◆ **Work task**:
Somewhere below are a line with "8. STRIP [etch materials resist]" and a later line with "# Cross-sectional view". Output exactly those lines and all lines between them.

◆ **Provided material**:

----------------

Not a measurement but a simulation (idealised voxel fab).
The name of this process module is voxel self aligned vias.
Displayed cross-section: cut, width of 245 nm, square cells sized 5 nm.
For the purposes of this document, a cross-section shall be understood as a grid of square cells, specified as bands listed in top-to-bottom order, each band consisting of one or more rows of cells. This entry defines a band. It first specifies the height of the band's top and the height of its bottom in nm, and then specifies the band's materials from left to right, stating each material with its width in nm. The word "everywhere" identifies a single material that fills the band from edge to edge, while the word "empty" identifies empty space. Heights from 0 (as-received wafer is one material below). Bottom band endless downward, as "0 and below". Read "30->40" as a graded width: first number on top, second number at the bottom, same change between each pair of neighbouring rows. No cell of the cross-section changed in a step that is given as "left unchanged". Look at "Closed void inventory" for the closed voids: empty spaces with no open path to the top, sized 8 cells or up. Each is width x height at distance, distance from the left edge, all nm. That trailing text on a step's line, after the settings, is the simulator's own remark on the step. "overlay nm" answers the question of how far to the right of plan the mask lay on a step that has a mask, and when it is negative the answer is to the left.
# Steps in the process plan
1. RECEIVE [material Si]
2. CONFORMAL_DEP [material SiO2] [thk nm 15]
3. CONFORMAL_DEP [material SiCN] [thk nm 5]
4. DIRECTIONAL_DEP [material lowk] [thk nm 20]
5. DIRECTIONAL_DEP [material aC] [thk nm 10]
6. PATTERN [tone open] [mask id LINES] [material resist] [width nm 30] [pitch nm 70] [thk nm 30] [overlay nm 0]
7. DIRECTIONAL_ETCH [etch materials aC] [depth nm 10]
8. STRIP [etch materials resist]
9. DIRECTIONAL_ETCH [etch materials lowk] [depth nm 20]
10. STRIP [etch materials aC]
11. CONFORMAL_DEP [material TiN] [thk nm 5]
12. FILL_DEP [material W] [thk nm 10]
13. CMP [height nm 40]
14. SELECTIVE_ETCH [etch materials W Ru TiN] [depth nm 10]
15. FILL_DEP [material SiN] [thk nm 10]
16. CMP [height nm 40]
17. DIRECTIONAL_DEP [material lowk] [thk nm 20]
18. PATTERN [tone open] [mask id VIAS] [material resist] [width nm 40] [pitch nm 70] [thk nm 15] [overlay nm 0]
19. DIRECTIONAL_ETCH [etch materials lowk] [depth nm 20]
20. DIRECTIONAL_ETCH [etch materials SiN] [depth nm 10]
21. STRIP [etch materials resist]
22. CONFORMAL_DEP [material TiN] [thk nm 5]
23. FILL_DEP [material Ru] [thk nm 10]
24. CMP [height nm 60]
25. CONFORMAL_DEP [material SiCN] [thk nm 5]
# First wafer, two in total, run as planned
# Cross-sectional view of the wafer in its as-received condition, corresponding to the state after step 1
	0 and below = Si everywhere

----------------

◆ **Written answer**:
8. STRIP [etch materials resist]
9. DIRECTIONAL_ETCH [etch materials lowk] [depth nm 20]
10. STRIP [etch materials aC]
11. CONFORMAL_DEP [material TiN] [thk nm 5]
12. FILL_DEP [material W] [thk nm 10]
13. CMP [height nm 40]
14. SELECTIVE_ETCH [etch materials W Ru TiN] [depth nm 10]
15. FILL_DEP [material SiN] [thk nm 10]
16. CMP [height nm 40]
17. DIRECTIONAL_DEP [material lowk] [thk nm 20]
18. PATTERN [tone open] [mask id VIAS] [material resist] [width nm 40] [pitch nm 70] [thk nm 15] [overlay nm 0]
19. DIRECTIONAL_ETCH [etch materials lowk] [depth nm 20]
20. DIRECTIONAL_ETCH [etch materials SiN] [depth nm 10]
21. STRIP [etch materials resist]
22. CONFORMAL_DEP [material TiN] [thk nm 5]
23. FILL_DEP [material Ru] [thk nm 10]
24. CMP [height nm 60]
25. CONFORMAL_DEP [material SiCN] [thk nm 5]
# First wafer, two in total, run as planned
# Cross-sectional view of the wafer in its as-received condition, corresponding to the state after step 1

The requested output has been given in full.